» WORK INSTRUCTION: Produce an exact copy of the first line of the data below and each line after it, please, up to and including the one with "For reference, the".

Top of MATERIAL SUPPLIED

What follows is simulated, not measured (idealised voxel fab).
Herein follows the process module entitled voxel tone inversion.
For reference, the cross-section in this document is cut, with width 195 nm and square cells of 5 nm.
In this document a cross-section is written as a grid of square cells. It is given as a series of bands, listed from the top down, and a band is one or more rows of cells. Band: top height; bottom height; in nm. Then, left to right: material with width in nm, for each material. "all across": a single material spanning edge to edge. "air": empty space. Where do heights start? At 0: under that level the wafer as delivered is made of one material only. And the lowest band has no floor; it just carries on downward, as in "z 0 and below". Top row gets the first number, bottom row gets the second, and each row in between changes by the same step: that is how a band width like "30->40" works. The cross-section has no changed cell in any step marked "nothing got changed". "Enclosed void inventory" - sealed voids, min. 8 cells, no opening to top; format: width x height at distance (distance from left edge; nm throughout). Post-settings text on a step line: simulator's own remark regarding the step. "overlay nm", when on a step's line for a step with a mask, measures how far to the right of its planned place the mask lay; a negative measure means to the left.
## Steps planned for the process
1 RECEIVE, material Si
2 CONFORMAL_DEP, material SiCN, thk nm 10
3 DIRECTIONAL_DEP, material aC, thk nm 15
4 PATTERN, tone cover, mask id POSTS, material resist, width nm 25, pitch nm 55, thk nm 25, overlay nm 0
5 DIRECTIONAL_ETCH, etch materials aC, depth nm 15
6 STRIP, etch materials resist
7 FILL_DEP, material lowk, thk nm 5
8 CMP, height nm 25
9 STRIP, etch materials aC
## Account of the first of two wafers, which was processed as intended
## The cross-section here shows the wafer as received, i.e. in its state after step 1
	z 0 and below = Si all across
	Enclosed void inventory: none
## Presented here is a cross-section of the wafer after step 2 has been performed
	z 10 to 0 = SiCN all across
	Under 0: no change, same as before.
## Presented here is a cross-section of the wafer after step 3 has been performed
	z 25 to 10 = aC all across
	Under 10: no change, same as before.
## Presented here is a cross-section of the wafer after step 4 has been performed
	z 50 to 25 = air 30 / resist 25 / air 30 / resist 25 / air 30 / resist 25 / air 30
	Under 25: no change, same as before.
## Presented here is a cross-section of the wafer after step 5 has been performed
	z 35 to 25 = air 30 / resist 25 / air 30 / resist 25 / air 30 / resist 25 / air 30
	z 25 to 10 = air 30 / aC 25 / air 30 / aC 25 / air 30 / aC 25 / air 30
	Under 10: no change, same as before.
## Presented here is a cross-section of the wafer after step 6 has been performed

Bottom of MATERIAL SUPPLIED

» EXPECTED ANSWER:
What follows is simulated, not measured (idealised voxel fab).
Herein follows the process module entitled voxel tone inversion.
For reference, the cross-section in this document is cut, with width 195 nm and square cells of 5 nm.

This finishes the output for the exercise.